## LISTED RECORDS

================

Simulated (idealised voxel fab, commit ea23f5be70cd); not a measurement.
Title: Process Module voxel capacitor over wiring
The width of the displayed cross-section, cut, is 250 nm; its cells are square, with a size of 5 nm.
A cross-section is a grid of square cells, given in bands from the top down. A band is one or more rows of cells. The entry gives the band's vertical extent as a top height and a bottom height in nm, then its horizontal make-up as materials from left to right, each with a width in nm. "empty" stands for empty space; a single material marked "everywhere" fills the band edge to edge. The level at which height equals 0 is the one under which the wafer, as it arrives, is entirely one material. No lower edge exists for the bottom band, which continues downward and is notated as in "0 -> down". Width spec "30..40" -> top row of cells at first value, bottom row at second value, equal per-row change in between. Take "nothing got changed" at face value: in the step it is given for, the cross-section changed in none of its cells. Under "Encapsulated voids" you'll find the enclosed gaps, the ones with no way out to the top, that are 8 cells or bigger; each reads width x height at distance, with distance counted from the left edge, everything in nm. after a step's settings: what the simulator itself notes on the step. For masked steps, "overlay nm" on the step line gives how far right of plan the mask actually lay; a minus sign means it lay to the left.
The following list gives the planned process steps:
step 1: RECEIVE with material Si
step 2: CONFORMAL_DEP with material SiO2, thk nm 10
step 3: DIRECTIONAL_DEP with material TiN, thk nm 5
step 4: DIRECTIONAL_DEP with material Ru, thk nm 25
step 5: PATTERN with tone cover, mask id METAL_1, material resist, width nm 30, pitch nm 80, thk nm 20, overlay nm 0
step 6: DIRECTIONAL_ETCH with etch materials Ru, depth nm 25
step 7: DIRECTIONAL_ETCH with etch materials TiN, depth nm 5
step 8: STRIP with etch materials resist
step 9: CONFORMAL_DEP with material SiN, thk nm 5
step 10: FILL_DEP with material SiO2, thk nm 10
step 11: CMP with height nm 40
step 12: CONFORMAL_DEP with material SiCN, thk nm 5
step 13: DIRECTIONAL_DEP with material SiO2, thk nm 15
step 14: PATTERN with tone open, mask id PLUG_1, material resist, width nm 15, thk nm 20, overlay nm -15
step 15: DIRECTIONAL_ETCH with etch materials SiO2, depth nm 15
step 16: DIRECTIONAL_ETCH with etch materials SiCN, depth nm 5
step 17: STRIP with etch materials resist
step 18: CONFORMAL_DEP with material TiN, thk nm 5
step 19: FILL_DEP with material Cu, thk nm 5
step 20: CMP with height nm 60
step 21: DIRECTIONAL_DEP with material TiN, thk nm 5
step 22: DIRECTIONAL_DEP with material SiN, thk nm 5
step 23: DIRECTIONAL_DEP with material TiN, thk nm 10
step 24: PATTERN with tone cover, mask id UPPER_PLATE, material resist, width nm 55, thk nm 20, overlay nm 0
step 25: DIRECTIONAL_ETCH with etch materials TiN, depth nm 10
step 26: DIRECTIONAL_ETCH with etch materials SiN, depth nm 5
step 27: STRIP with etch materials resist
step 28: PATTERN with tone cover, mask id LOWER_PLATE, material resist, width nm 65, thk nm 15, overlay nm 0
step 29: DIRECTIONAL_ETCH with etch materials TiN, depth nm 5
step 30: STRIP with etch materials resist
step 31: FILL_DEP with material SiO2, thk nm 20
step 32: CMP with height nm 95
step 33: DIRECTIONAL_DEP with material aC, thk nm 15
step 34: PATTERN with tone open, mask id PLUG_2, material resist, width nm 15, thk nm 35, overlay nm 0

================

## WORK TASK
In the listing above, find the line with "step 13: DIRECTIONAL_DEP" and the line with "step 17: STRIP with etch materials resist"; set down exactly those two lines and every line between them, nothing more.

## YOUR SOLUTION
step 13: DIRECTIONAL_DEP with material SiO2, thk nm 15
step 14: PATTERN with tone open, mask id PLUG_1, material resist, width nm 15, thk nm 20, overlay nm -15
step 15: DIRECTIONAL_ETCH with etch materials SiO2, depth nm 15
step 16: DIRECTIONAL_ETCH with etch materials SiCN, depth nm 5
step 17: STRIP with etch materials resist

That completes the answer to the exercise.